» Required action
The records below are to be written out again, exactly as they appear.

» Supplied records
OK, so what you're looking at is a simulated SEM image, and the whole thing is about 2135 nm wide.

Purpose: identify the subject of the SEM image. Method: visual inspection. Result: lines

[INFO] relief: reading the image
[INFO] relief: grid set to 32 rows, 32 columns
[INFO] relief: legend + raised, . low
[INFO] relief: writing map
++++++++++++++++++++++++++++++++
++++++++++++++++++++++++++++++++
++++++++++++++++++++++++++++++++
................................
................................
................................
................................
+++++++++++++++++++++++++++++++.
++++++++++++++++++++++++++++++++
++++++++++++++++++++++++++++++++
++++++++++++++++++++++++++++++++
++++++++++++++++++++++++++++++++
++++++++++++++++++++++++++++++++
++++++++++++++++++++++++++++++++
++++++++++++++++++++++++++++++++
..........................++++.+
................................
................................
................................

» Response box
OK, so what you're looking at is a simulated SEM image, and the whole thing is about 2135 nm wide.

Purpose: identify the subject of the SEM image. Method: visual inspection. Result: lines

[INFO] relief: reading the image
[INFO] relief: grid set to 32 rows, 32 columns
[INFO] relief: legend + raised, . low
[INFO] relief: writing map
++++++++++++++++++++++++++++++++
++++++++++++++++++++++++++++++++
++++++++++++++++++++++++++++++++
................................
................................
................................
................................
+++++++++++++++++++++++++++++++.
++++++++++++++++++++++++++++++++
++++++++++++++++++++++++++++++++
++++++++++++++++++++++++++++++++
++++++++++++++++++++++++++++++++
++++++++++++++++++++++++++++++++
++++++++++++++++++++++++++++++++
++++++++++++++++++++++++++++++++
..........................++++.+
................................
................................
................................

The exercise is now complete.